* * * *

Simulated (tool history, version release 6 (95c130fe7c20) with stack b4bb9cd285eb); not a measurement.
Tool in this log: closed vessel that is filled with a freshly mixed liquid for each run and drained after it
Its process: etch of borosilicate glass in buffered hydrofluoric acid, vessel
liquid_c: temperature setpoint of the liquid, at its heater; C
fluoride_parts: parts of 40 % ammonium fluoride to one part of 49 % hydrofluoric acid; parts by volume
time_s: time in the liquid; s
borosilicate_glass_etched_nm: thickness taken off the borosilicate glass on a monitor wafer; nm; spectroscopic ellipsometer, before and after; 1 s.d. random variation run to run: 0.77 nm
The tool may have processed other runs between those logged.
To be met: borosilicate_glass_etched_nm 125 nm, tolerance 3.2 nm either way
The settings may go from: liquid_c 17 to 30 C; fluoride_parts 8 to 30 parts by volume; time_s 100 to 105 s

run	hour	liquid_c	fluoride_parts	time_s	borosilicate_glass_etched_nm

* * * *

## Work request:
In the entries above, find the line with "borosilicate_glass_etched_nm: thickness taken" and the line with "The tool may", then restate word for word both of them and every line between, with nothing more.

## Response box:
borosilicate_glass_etched_nm: thickness taken off the borosilicate glass on a monitor wafer; nm; spectroscopic ellipsometer, before and after; 1 s.d. random variation run to run: 0.77 nm
The tool may have processed other runs between those logged.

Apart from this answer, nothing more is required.